Source data:
⟨
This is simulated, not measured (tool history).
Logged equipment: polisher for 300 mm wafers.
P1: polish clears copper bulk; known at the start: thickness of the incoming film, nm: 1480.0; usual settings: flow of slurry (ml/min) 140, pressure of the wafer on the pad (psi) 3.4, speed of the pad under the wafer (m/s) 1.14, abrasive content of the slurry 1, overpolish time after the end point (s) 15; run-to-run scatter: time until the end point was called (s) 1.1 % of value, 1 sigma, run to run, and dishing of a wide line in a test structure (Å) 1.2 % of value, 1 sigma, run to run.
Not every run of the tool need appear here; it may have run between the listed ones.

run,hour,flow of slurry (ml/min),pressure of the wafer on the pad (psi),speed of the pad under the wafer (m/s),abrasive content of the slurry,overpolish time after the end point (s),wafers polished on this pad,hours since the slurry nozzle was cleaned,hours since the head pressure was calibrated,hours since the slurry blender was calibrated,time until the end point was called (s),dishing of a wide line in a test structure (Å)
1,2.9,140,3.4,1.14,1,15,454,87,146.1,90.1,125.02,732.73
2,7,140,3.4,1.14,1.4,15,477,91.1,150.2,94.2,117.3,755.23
⟩

Requirement:
Print all of the lines above so that each one matches its original exactly.

Task response:
This is simulated, not measured (tool history).
Logged equipment: polisher for 300 mm wafers.
P1: polish clears copper bulk; known at the start: thickness of the incoming film, nm: 1480.0; usual settings: flow of slurry (ml/min) 140, pressure of the wafer on the pad (psi) 3.4, speed of the pad under the wafer (m/s) 1.14, abrasive content of the slurry 1, overpolish time after the end point (s) 15; run-to-run scatter: time until the end point was called (s) 1.1 % of value, 1 sigma, run to run, and dishing of a wide line in a test structure (Å) 1.2 % of value, 1 sigma, run to run.
Not every run of the tool need appear here; it may have run between the listed ones.

run,hour,flow of slurry (ml/min),pressure of the wafer on the pad (psi),speed of the pad under the wafer (m/s),abrasive content of the slurry,overpolish time after the end point (s),wafers polished on this pad,hours since the slurry nozzle was cleaned,hours since the head pressure was calibrated,hours since the slurry blender was calibrated,time until the end point was called (s),dishing of a wide line in a test structure (Å)
1,2.9,140,3.4,1.14,1,15,454,87,146.1,90.1,125.02,732.73
2,7,140,3.4,1.14,1.4,15,477,91.1,150.2,94.2,117.3,755.23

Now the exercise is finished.